> Work item
Would you give the records below again, exactly and completely?

> Data extract
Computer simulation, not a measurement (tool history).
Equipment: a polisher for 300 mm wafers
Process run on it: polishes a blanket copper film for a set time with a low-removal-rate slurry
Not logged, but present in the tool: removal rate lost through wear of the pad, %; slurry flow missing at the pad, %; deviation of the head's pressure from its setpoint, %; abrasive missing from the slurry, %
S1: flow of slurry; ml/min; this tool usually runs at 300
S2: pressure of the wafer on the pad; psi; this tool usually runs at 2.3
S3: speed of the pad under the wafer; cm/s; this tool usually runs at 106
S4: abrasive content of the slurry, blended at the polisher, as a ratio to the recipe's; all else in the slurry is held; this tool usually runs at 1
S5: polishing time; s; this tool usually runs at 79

> Your solution
Computer simulation, not a measurement (tool history).
Equipment: a polisher for 300 mm wafers
Process run on it: polishes a blanket copper film for a set time with a low-removal-rate slurry
Not logged, but present in the tool: removal rate lost through wear of the pad, %; slurry flow missing at the pad, %; deviation of the head's pressure from its setpoint, %; abrasive missing from the slurry, %
S1: flow of slurry; ml/min; this tool usually runs at 300
S2: pressure of the wafer on the pad; psi; this tool usually runs at 2.3
S3: speed of the pad under the wafer; cm/s; this tool usually runs at 106
S4: abrasive content of the slurry, blended at the polisher, as a ratio to the recipe's; all else in the slurry is held; this tool usually runs at 1
S5: polishing time; s; this tool usually runs at 79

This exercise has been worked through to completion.